[Opening Dataset entries section]

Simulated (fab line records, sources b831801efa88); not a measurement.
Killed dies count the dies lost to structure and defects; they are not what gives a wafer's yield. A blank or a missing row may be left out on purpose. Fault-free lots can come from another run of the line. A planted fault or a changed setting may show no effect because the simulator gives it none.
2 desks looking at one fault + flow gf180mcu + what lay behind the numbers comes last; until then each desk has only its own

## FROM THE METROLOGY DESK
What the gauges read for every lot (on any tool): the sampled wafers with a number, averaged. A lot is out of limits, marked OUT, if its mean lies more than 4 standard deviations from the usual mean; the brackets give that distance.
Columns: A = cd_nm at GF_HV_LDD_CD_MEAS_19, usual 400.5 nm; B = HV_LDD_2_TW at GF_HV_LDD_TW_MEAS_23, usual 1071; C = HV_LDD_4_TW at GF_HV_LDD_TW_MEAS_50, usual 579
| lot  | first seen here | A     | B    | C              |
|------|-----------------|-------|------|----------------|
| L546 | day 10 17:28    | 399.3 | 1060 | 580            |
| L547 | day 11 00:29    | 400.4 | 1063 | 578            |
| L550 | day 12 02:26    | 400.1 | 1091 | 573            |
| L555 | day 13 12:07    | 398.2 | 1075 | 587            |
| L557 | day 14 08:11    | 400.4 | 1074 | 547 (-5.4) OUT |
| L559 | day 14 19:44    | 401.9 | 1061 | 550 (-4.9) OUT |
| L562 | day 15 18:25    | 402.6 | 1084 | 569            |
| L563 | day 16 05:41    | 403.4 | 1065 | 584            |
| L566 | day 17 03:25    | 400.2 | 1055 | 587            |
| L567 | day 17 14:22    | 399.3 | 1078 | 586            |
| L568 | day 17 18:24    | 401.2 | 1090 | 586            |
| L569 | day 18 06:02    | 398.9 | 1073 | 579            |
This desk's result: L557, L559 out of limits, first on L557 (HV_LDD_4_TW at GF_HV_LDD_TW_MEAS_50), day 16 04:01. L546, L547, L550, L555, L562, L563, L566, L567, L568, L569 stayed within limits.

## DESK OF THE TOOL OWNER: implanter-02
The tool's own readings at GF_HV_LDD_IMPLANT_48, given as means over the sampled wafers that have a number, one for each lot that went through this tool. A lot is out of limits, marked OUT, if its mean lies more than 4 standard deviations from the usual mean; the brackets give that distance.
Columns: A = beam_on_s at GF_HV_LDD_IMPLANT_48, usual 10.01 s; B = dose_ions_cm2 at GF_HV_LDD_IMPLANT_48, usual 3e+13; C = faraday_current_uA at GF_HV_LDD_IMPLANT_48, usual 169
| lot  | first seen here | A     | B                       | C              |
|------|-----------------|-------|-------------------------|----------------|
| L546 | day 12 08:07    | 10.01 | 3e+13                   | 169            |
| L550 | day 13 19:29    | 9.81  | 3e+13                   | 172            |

[Closing Dataset entries section]

§ Work order
In exact wording, restate the lines of the data above from the first through the one holding "## DESK OF THE TOOL OWNER: implanter-02", and stop after that line.

§ Response box
Simulated (fab line records, sources b831801efa88); not a measurement.
Killed dies count the dies lost to structure and defects; they are not what gives a wafer's yield. A blank or a missing row may be left out on purpose. Fault-free lots can come from another run of the line. A planted fault or a changed setting may show no effect because the simulator gives it none.
2 desks looking at one fault + flow gf180mcu + what lay behind the numbers comes last; until then each desk has only its own

## FROM THE METROLOGY DESK
What the gauges read for every lot (on any tool): the sampled wafers with a number, averaged. A lot is out of limits, marked OUT, if its mean lies more than 4 standard deviations from the usual mean; the brackets give that distance.
Columns: A = cd_nm at GF_HV_LDD_CD_MEAS_19, usual 400.5 nm; B = HV_LDD_2_TW at GF_HV_LDD_TW_MEAS_23, usual 1071; C = HV_LDD_4_TW at GF_HV_LDD_TW_MEAS_50, usual 579
| lot  | first seen here | A     | B    | C              |
|------|-----------------|-------|------|----------------|
| L546 | day 10 17:28    | 399.3 | 1060 | 580            |
| L547 | day 11 00:29    | 400.4 | 1063 | 578            |
| L550 | day 12 02:26    | 400.1 | 1091 | 573            |
| L555 | day 13 12:07    | 398.2 | 1075 | 587            |
| L557 | day 14 08:11    | 400.4 | 1074 | 547 (-5.4) OUT |
| L559 | day 14 19:44    | 401.9 | 1061 | 550 (-4.9) OUT |
| L562 | day 15 18:25    | 402.6 | 1084 | 569            |
| L563 | day 16 05:41    | 403.4 | 1065 | 584            |
| L566 | day 17 03:25    | 400.2 | 1055 | 587            |
| L567 | day 17 14:22    | 399.3 | 1078 | 586            |
| L568 | day 17 18:24    | 401.2 | 1090 | 586            |
| L569 | day 18 06:02    | 398.9 | 1073 | 579            |
This desk's result: L557, L559 out of limits, first on L557 (HV_LDD_4_TW at GF_HV_LDD_TW_MEAS_50), day 16 04:01. L546, L547, L550, L555, L562, L563, L566, L567, L568, L569 stayed within limits.

## DESK OF THE TOOL OWNER: implanter-02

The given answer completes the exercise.